*RAW DATA*:
━━━
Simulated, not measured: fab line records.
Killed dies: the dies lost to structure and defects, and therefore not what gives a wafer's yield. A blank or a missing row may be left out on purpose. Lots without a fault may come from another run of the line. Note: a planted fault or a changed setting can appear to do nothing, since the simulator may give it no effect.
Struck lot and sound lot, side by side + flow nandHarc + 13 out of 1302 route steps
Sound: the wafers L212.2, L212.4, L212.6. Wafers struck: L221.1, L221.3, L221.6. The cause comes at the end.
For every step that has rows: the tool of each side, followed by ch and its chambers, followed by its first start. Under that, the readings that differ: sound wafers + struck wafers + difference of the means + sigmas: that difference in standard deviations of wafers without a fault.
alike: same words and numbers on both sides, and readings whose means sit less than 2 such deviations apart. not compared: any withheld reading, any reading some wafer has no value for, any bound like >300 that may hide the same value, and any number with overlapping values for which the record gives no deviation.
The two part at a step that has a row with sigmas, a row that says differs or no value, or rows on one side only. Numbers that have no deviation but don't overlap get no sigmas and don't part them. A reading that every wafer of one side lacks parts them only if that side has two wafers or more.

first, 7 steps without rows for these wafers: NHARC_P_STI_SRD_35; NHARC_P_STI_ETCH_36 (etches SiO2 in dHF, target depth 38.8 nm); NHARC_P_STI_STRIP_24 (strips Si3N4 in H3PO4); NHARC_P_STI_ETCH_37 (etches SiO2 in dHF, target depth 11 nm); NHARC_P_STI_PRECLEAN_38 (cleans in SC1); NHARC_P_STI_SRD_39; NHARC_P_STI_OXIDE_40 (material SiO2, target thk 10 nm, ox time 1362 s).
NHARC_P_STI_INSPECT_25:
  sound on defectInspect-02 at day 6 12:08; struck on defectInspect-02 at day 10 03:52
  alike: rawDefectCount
━━━

Above are some lines. Repeat exactly, and only, those from the line that has "The two part" through the line that has "sound on defectInspect-02".

*ANSWER AREA*:
The two part at a step that has a row with sigmas, a row that says differs or no value, or rows on one side only. Numbers that have no deviation but don't overlap get no sigmas and don't part them. A reading that every wafer of one side lacks parts them only if that side has two wafers or more.

first, 7 steps without rows for these wafers: NHARC_P_STI_SRD_35; NHARC_P_STI_ETCH_36 (etches SiO2 in dHF, target depth 38.8 nm); NHARC_P_STI_STRIP_24 (strips Si3N4 in H3PO4); NHARC_P_STI_ETCH_37 (etches SiO2 in dHF, target depth 11 nm); NHARC_P_STI_PRECLEAN_38 (cleans in SC1); NHARC_P_STI_SRD_39; NHARC_P_STI_OXIDE_40 (material SiO2, target thk 10 nm, ox time 1362 s).
NHARC_P_STI_INSPECT_25:
  sound on defectInspect-02 at day 6 12:08; struck on defectInspect-02 at day 10 03:52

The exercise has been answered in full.